Data to examine:
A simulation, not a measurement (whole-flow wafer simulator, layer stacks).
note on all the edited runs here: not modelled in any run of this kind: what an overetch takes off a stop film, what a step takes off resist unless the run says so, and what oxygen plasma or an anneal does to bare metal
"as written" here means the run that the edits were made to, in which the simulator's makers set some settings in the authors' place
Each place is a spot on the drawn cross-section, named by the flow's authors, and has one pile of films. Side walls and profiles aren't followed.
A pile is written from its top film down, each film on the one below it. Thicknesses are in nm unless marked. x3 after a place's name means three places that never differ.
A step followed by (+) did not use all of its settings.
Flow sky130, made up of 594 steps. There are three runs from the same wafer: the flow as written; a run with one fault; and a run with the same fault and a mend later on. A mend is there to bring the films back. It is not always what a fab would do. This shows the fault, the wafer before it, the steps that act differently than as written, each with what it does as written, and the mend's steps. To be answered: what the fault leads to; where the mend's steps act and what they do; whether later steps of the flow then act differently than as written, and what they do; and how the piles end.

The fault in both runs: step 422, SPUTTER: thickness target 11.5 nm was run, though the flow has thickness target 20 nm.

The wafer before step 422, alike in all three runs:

Work task: For the material above, reproduce exactly the lines from the line with "A pile is written" to the line with "A step followed", inclusive, and exclude all others.

Written solution:
A pile is written from its top film down, each film on the one below it. Thicknesses are in nm unless marked. x3 after a place's name means three places that never differ.
A step followed by (+) did not use all of its settings.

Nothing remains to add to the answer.